ENTRIES SUPPLIED ▸
====

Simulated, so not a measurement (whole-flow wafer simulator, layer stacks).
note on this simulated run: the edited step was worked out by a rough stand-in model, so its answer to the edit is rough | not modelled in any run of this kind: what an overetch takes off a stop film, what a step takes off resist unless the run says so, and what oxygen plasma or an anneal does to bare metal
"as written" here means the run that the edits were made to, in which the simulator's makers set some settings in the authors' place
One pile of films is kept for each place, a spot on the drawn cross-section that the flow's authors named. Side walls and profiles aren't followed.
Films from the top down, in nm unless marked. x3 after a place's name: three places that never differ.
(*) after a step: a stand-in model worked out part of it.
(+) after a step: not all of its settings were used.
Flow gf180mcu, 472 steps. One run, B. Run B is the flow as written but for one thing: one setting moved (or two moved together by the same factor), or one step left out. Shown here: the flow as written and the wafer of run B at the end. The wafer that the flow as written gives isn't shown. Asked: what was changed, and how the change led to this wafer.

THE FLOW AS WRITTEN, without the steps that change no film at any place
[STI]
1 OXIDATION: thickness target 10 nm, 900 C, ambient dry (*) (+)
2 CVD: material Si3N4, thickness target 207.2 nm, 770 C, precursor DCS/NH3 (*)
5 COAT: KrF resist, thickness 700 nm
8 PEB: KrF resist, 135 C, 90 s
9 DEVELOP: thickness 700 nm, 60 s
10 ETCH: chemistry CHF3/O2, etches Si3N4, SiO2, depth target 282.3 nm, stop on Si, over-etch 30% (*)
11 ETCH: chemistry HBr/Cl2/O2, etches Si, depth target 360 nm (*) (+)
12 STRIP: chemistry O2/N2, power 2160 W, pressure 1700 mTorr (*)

====

BRIEF ▸ The data above is to be restated line for line, word for word.

EXERCISE RESPONSE ▸
Simulated, so not a measurement (whole-flow wafer simulator, layer stacks).
note on this simulated run: the edited step was worked out by a rough stand-in model, so its answer to the edit is rough | not modelled in any run of this kind: what an overetch takes off a stop film, what a step takes off resist unless the run says so, and what oxygen plasma or an anneal does to bare metal
"as written" here means the run that the edits were made to, in which the simulator's makers set some settings in the authors' place
One pile of films is kept for each place, a spot on the drawn cross-section that the flow's authors named. Side walls and profiles aren't followed.
Films from the top down, in nm unless marked. x3 after a place's name: three places that never differ.
(*) after a step: a stand-in model worked out part of it.
(+) after a step: not all of its settings were used.
Flow gf180mcu, 472 steps. One run, B. Run B is the flow as written but for one thing: one setting moved (or two moved together by the same factor), or one step left out. Shown here: the flow as written and the wafer of run B at the end. The wafer that the flow as written gives isn't shown. Asked: what was changed, and how the change led to this wafer.

THE FLOW AS WRITTEN, without the steps that change no film at any place
[STI]
1 OXIDATION: thickness target 10 nm, 900 C, ambient dry (*) (+)
2 CVD: material Si3N4, thickness target 207.2 nm, 770 C, precursor DCS/NH3 (*)
5 COAT: KrF resist, thickness 700 nm
8 PEB: KrF resist, 135 C, 90 s
9 DEVELOP: thickness 700 nm, 60 s
10 ETCH: chemistry CHF3/O2, etches Si3N4, SiO2, depth target 282.3 nm, stop on Si, over-etch 30% (*)
11 ETCH: chemistry HBr/Cl2/O2, etches Si, depth target 360 nm (*) (+)
12 STRIP: chemistry O2/N2, power 2160 W, pressure 1700 mTorr (*)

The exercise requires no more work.